***
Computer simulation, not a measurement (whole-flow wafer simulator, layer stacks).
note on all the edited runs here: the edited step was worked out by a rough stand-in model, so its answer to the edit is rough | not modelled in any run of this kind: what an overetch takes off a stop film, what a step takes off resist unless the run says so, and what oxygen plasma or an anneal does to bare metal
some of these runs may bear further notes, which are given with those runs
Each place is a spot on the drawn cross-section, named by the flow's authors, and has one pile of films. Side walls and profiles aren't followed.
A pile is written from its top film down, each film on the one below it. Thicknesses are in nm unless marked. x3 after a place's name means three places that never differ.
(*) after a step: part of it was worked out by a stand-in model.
***

Assigned task: Please output all the lines above exactly as given.

Task result:
Computer simulation, not a measurement (whole-flow wafer simulator, layer stacks).
note on all the edited runs here: the edited step was worked out by a rough stand-in model, so its answer to the edit is rough | not modelled in any run of this kind: what an overetch takes off a stop film, what a step takes off resist unless the run says so, and what oxygen plasma or an anneal does to bare metal
some of these runs may bear further notes, which are given with those runs
Each place is a spot on the drawn cross-section, named by the flow's authors, and has one pile of films. Side walls and profiles aren't followed.
A pile is written from its top film down, each film on the one below it. Thicknesses are in nm unless marked. x3 after a place's name means three places that never differ.
(*) after a step: part of it was worked out by a stand-in model.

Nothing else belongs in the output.